↓

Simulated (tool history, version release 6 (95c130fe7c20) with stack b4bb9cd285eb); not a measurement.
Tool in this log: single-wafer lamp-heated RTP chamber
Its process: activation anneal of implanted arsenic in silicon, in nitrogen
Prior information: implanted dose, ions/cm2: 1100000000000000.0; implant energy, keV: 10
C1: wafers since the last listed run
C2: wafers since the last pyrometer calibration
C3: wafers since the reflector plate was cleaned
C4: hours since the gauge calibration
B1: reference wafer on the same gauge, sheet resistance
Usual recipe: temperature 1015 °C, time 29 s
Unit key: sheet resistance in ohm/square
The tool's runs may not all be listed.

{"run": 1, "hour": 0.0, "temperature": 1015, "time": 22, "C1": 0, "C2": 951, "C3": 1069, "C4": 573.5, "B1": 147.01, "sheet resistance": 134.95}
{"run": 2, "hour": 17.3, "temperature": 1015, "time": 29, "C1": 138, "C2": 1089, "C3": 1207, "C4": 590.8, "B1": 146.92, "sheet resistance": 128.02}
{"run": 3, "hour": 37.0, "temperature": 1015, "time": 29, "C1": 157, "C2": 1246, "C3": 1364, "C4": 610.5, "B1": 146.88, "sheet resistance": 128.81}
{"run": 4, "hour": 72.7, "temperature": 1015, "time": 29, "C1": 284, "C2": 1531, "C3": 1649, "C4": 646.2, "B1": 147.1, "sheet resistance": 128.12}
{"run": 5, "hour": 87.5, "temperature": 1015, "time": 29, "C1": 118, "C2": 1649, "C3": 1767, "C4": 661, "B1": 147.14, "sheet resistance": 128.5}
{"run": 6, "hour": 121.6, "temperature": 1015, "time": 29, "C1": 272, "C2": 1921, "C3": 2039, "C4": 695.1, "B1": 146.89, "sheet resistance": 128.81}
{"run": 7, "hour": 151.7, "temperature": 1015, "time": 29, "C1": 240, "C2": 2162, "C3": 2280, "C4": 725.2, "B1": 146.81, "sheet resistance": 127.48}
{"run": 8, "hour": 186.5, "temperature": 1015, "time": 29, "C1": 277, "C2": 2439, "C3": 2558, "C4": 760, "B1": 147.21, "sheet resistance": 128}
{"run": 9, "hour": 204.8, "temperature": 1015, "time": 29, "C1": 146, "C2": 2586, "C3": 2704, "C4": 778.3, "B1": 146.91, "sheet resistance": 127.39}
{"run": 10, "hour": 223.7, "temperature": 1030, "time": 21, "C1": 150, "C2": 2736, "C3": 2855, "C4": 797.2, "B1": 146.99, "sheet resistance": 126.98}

↑

Quote in full each line from the top of the records above through the line with "Its process: activation"; stop after that line.

--- Exercise solution ---
Simulated (tool history, version release 6 (95c130fe7c20) with stack b4bb9cd285eb); not a measurement.
Tool in this log: single-wafer lamp-heated RTP chamber
Its process: activation anneal of implanted arsenic in silicon, in nitrogen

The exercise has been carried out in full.